[REQUIREMENT] From the listing below, retype exactly the line holding "Cross-section cut: width", the line holding "step 5: DIRECTIONAL_DEP", and the lines between them; skip everything else.

[EXTRACTED RECORDS]
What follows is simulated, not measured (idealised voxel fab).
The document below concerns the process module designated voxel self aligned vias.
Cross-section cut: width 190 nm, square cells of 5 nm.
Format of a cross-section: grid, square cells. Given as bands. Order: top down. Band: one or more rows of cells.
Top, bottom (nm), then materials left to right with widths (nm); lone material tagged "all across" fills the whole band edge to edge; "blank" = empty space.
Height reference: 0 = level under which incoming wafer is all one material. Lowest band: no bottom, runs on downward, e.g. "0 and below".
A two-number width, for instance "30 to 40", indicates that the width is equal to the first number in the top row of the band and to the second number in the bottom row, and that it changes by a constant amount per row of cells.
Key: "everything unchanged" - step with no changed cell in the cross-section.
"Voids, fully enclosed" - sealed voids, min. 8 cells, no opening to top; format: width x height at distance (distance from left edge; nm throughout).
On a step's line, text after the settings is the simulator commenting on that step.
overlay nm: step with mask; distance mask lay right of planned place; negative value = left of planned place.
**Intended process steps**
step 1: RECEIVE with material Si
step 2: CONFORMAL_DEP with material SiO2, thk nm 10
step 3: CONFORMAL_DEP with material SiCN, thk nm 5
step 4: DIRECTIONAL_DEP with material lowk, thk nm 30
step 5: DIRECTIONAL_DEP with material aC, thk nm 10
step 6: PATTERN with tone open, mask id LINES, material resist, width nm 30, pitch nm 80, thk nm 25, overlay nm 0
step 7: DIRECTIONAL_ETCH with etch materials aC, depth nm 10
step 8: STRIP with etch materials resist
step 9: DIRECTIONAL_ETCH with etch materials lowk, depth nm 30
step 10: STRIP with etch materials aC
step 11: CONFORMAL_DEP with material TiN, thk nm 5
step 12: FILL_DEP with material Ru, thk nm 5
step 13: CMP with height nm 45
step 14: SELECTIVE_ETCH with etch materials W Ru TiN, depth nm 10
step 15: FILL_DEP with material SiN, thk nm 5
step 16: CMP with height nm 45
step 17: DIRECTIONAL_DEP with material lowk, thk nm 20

[RESPONSE]
Cross-section cut: width 190 nm, square cells of 5 nm.
Format of a cross-section: grid, square cells. Given as bands. Order: top down. Band: one or more rows of cells.
Top, bottom (nm), then materials left to right with widths (nm); lone material tagged "all across" fills the whole band edge to edge; "blank" = empty space.
Height reference: 0 = level under which incoming wafer is all one material. Lowest band: no bottom, runs on downward, e.g. "0 and below".
A two-number width, for instance "30 to 40", indicates that the width is equal to the first number in the top row of the band and to the second number in the bottom row, and that it changes by a constant amount per row of cells.
Key: "everything unchanged" - step with no changed cell in the cross-section.
"Voids, fully enclosed" - sealed voids, min. 8 cells, no opening to top; format: width x height at distance (distance from left edge; nm throughout).
On a step's line, text after the settings is the simulator commenting on that step.
overlay nm: step with mask; distance mask lay right of planned place; negative value = left of planned place.
**Intended process steps**
step 1: RECEIVE with material Si
step 2: CONFORMAL_DEP with material SiO2, thk nm 10
step 3: CONFORMAL_DEP with material SiCN, thk nm 5
step 4: DIRECTIONAL_DEP with material lowk, thk nm 30
step 5: DIRECTIONAL_DEP with material aC, thk nm 10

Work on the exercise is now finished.